Your response should consist of the lines below, printed exactly.

─── Source information

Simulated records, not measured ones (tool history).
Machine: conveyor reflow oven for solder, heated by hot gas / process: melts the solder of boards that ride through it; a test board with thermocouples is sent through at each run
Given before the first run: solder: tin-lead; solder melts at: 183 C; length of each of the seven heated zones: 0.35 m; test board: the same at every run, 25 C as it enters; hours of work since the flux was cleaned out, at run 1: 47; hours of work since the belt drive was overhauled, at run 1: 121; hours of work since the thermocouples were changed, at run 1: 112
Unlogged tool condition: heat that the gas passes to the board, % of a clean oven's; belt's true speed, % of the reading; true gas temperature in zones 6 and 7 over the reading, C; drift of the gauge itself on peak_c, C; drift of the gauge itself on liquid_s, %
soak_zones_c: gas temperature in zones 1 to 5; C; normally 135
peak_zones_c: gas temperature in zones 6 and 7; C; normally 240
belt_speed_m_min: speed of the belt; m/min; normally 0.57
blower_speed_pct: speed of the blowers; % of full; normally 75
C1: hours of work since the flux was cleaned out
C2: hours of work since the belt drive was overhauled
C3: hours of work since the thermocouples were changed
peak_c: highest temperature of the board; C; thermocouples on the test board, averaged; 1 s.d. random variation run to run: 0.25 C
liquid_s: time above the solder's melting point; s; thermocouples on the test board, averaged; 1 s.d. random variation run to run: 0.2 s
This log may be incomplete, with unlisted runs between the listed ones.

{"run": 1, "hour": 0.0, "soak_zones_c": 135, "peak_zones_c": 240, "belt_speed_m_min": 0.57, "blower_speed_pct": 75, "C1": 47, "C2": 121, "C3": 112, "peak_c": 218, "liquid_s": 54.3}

──────

_Your response_
Simulated records, not measured ones (tool history).
Machine: conveyor reflow oven for solder, heated by hot gas / process: melts the solder of boards that ride through it; a test board with thermocouples is sent through at each run
Given before the first run: solder: tin-lead; solder melts at: 183 C; length of each of the seven heated zones: 0.35 m; test board: the same at every run, 25 C as it enters; hours of work since the flux was cleaned out, at run 1: 47; hours of work since the belt drive was overhauled, at run 1: 121; hours of work since the thermocouples were changed, at run 1: 112
Unlogged tool condition: heat that the gas passes to the board, % of a clean oven's; belt's true speed, % of the reading; true gas temperature in zones 6 and 7 over the reading, C; drift of the gauge itself on peak_c, C; drift of the gauge itself on liquid_s, %
soak_zones_c: gas temperature in zones 1 to 5; C; normally 135
peak_zones_c: gas temperature in zones 6 and 7; C; normally 240
belt_speed_m_min: speed of the belt; m/min; normally 0.57
blower_speed_pct: speed of the blowers; % of full; normally 75
C1: hours of work since the flux was cleaned out
C2: hours of work since the belt drive was overhauled
C3: hours of work since the thermocouples were changed
peak_c: highest temperature of the board; C; thermocouples on the test board, averaged; 1 s.d. random variation run to run: 0.25 C
liquid_s: time above the solder's melting point; s; thermocouples on the test board, averaged; 1 s.d. random variation run to run: 0.2 s
This log may be incomplete, with unlisted runs between the listed ones.

{"run": 1, "hour": 0.0, "soak_zones_c": 135, "peak_zones_c": 240, "belt_speed_m_min": 0.57, "blower_speed_pct": 75, "C1": 47, "C2": 121, "C3": 112, "peak_c": 218, "liquid_s": 54.3}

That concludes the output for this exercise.